^^^^^^^^

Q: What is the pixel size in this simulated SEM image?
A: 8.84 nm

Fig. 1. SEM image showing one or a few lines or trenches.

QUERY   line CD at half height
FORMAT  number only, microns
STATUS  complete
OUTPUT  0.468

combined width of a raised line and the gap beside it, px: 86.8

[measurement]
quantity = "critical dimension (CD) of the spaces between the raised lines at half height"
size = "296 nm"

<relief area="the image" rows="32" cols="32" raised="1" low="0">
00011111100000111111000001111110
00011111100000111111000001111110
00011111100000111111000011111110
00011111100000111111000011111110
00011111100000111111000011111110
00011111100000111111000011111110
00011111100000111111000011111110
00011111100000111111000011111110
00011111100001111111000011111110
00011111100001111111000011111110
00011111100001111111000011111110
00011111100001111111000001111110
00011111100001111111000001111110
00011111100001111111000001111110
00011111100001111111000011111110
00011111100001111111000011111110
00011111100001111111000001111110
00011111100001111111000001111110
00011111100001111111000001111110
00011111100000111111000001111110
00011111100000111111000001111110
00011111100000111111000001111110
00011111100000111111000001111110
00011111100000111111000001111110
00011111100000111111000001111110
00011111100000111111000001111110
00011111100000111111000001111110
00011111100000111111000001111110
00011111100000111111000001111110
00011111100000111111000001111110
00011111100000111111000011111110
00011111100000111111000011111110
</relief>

^^^^^^^^

Task item: Return, line for line and unchanged, the data from its first line through the line containing "[measurement]".

Reply:
Q: What is the pixel size in this simulated SEM image?
A: 8.84 nm

Fig. 1. SEM image showing one or a few lines or trenches.

QUERY   line CD at half height
FORMAT  number only, microns
STATUS  complete
OUTPUT  0.468

combined width of a raised line and the gap beside it, px: 86.8

[measurement]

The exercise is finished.